Write out, word for word, the part of the listing below that opens with the line containing "First observed at" and closes with the line containing "2. WHAT THIS IS AND IS NOT", keeping both of those lines and adding no others.

EXERCISE DATA:
※

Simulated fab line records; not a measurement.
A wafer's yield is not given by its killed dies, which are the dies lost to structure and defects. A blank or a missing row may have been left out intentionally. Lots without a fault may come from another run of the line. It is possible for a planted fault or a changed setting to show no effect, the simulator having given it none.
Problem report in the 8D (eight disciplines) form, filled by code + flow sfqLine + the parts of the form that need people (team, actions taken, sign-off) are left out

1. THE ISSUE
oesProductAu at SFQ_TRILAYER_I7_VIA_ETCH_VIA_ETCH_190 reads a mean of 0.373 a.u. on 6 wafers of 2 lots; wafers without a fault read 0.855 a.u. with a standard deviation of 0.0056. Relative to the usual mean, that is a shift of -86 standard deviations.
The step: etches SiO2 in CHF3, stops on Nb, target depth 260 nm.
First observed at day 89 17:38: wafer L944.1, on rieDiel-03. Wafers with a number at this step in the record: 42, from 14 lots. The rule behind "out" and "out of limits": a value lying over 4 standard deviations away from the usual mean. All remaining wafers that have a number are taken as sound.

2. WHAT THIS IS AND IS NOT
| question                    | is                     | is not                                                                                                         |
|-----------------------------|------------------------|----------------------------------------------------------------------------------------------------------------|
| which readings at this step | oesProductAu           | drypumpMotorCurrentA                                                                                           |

※

TASK ANSWER:
First observed at day 89 17:38: wafer L944.1, on rieDiel-03. Wafers with a number at this step in the record: 42, from 14 lots. The rule behind "out" and "out of limits": a value lying over 4 standard deviations away from the usual mean. All remaining wafers that have a number are taken as sound.

2. WHAT THIS IS AND IS NOT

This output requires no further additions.